--------------------------------

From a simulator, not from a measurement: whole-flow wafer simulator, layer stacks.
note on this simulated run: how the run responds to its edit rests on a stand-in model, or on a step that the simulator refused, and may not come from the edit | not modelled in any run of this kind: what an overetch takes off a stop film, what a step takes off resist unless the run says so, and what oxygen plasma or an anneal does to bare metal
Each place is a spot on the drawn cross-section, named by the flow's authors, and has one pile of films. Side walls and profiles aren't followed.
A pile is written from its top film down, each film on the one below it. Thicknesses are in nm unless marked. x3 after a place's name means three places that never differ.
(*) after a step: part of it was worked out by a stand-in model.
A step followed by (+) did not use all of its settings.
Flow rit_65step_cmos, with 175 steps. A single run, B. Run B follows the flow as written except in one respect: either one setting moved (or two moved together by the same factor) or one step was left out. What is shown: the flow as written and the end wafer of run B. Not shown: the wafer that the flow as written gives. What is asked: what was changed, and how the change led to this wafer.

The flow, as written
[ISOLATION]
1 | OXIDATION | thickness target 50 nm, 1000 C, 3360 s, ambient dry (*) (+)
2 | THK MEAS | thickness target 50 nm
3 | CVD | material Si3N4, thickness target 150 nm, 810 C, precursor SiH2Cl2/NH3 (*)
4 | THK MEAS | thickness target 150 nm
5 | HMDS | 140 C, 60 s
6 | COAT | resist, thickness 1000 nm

--------------------------------

[Brief] Could you please copy the lines above exactly, beginning at the first and ending at the line that contains "5 | HMDS | 140 C, 60 s"?

[Result]
From a simulator, not from a measurement: whole-flow wafer simulator, layer stacks.
note on this simulated run: how the run responds to its edit rests on a stand-in model, or on a step that the simulator refused, and may not come from the edit | not modelled in any run of this kind: what an overetch takes off a stop film, what a step takes off resist unless the run says so, and what oxygen plasma or an anneal does to bare metal
Each place is a spot on the drawn cross-section, named by the flow's authors, and has one pile of films. Side walls and profiles aren't followed.
A pile is written from its top film down, each film on the one below it. Thicknesses are in nm unless marked. x3 after a place's name means three places that never differ.
(*) after a step: part of it was worked out by a stand-in model.
A step followed by (+) did not use all of its settings.
Flow rit_65step_cmos, with 175 steps. A single run, B. Run B follows the flow as written except in one respect: either one setting moved (or two moved together by the same factor) or one step was left out. What is shown: the flow as written and the end wafer of run B. Not shown: the wafer that the flow as written gives. What is asked: what was changed, and how the change led to this wafer.

The flow, as written
[ISOLATION]
1 | OXIDATION | thickness target 50 nm, 1000 C, 3360 s, ambient dry (*) (+)
2 | THK MEAS | thickness target 50 nm
3 | CVD | material Si3N4, thickness target 150 nm, 810 C, precursor SiH2Cl2/NH3 (*)
4 | THK MEAS | thickness target 150 nm
5 | HMDS | 140 C, 60 s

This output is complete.